Activity — Quote the entries below from the line with "Equipment: a polisher" through the line with "Only some runs", both ends included, and only those lines.

Data listing —
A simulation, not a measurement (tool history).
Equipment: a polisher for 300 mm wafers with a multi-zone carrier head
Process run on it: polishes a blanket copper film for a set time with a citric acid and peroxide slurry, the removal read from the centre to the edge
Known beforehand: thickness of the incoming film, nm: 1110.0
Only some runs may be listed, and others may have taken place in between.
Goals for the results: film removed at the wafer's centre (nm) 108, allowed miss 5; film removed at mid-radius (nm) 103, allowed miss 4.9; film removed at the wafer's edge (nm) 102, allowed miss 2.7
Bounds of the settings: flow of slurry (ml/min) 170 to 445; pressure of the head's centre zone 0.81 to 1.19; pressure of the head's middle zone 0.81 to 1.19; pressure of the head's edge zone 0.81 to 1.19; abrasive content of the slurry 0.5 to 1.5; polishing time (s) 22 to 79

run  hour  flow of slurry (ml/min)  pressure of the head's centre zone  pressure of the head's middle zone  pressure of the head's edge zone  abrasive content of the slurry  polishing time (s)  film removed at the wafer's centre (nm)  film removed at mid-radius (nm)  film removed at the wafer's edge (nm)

Solution —
Equipment: a polisher for 300 mm wafers with a multi-zone carrier head
Process run on it: polishes a blanket copper film for a set time with a citric acid and peroxide slurry, the removal read from the centre to the edge
Known beforehand: thickness of the incoming film, nm: 1110.0
Only some runs may be listed, and others may have taken place in between.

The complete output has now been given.